- _Assignment_:
Write out the entries again. Match each one exactly.

- _Records shown_:
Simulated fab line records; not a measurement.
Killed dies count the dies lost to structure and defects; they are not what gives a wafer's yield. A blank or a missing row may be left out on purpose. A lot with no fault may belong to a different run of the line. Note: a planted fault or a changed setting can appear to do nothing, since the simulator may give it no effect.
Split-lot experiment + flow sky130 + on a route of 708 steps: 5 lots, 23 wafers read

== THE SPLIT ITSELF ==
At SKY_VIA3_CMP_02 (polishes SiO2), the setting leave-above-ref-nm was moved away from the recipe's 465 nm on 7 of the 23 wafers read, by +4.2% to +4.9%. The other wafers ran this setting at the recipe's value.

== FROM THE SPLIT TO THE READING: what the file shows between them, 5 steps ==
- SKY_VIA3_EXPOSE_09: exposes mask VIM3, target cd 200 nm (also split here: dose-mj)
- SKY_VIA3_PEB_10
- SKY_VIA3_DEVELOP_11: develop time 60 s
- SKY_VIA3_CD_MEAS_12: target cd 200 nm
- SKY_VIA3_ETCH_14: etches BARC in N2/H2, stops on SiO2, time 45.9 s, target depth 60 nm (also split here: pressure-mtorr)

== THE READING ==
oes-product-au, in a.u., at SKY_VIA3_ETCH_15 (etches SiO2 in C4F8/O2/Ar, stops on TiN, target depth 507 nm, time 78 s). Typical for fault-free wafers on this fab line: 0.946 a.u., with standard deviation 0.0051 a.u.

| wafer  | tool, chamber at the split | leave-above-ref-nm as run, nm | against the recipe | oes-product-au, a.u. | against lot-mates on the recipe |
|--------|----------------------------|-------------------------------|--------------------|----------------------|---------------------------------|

- _Exercise response_:
Simulated fab line records; not a measurement.
Killed dies count the dies lost to structure and defects; they are not what gives a wafer's yield. A blank or a missing row may be left out on purpose. A lot with no fault may belong to a different run of the line. Note: a planted fault or a changed setting can appear to do nothing, since the simulator may give it no effect.
Split-lot experiment + flow sky130 + on a route of 708 steps: 5 lots, 23 wafers read

== THE SPLIT ITSELF ==
At SKY_VIA3_CMP_02 (polishes SiO2), the setting leave-above-ref-nm was moved away from the recipe's 465 nm on 7 of the 23 wafers read, by +4.2% to +4.9%. The other wafers ran this setting at the recipe's value.

== FROM THE SPLIT TO THE READING: what the file shows between them, 5 steps ==
- SKY_VIA3_EXPOSE_09: exposes mask VIM3, target cd 200 nm (also split here: dose-mj)
- SKY_VIA3_PEB_10
- SKY_VIA3_DEVELOP_11: develop time 60 s
- SKY_VIA3_CD_MEAS_12: target cd 200 nm
- SKY_VIA3_ETCH_14: etches BARC in N2/H2, stops on SiO2, time 45.9 s, target depth 60 nm (also split here: pressure-mtorr)

== THE READING ==
oes-product-au, in a.u., at SKY_VIA3_ETCH_15 (etches SiO2 in C4F8/O2/Ar, stops on TiN, target depth 507 nm, time 78 s). Typical for fault-free wafers on this fab line: 0.946 a.u., with standard deviation 0.0051 a.u.

| wafer  | tool, chamber at the split | leave-above-ref-nm as run, nm | against the recipe | oes-product-au, a.u. | against lot-mates on the recipe |
|--------|----------------------------|-------------------------------|--------------------|----------------------|---------------------------------|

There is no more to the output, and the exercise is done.